◆ Source data:
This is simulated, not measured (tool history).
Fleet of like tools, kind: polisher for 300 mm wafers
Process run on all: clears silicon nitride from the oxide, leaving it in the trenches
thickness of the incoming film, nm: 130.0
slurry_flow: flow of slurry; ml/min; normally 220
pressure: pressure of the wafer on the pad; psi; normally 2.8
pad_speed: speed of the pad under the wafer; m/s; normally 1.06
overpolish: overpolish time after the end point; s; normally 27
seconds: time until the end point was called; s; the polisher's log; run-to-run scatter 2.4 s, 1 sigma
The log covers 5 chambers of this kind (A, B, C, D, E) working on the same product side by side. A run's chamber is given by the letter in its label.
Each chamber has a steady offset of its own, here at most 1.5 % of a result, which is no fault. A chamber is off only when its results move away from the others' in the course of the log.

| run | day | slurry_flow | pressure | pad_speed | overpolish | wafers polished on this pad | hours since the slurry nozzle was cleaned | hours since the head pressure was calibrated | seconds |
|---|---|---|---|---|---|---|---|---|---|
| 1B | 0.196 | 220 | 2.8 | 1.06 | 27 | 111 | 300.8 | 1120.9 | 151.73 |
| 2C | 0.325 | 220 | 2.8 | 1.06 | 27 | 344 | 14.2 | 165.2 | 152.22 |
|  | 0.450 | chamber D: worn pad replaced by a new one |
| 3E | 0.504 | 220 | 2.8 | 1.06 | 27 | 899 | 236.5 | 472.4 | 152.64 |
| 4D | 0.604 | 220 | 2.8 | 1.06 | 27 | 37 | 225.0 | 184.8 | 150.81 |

◆ Assigned task:
Reproduce the data in full, exactly.

◆ Answer section:
This is simulated, not measured (tool history).
Fleet of like tools, kind: polisher for 300 mm wafers
Process run on all: clears silicon nitride from the oxide, leaving it in the trenches
thickness of the incoming film, nm: 130.0
slurry_flow: flow of slurry; ml/min; normally 220
pressure: pressure of the wafer on the pad; psi; normally 2.8
pad_speed: speed of the pad under the wafer; m/s; normally 1.06
overpolish: overpolish time after the end point; s; normally 27
seconds: time until the end point was called; s; the polisher's log; run-to-run scatter 2.4 s, 1 sigma
The log covers 5 chambers of this kind (A, B, C, D, E) working on the same product side by side. A run's chamber is given by the letter in its label.
Each chamber has a steady offset of its own, here at most 1.5 % of a result, which is no fault. A chamber is off only when its results move away from the others' in the course of the log.

| run | day | slurry_flow | pressure | pad_speed | overpolish | wafers polished on this pad | hours since the slurry nozzle was cleaned | hours since the head pressure was calibrated | seconds |
|---|---|---|---|---|---|---|---|---|---|
| 1B | 0.196 | 220 | 2.8 | 1.06 | 27 | 111 | 300.8 | 1120.9 | 151.73 |
| 2C | 0.325 | 220 | 2.8 | 1.06 | 27 | 344 | 14.2 | 165.2 | 152.22 |
|  | 0.450 | chamber D: worn pad replaced by a new one |
| 3E | 0.504 | 220 | 2.8 | 1.06 | 27 | 899 | 236.5 | 472.4 | 152.64 |
| 4D | 0.604 | 220 | 2.8 | 1.06 | 27 | 37 | 225.0 | 184.8 | 150.81 |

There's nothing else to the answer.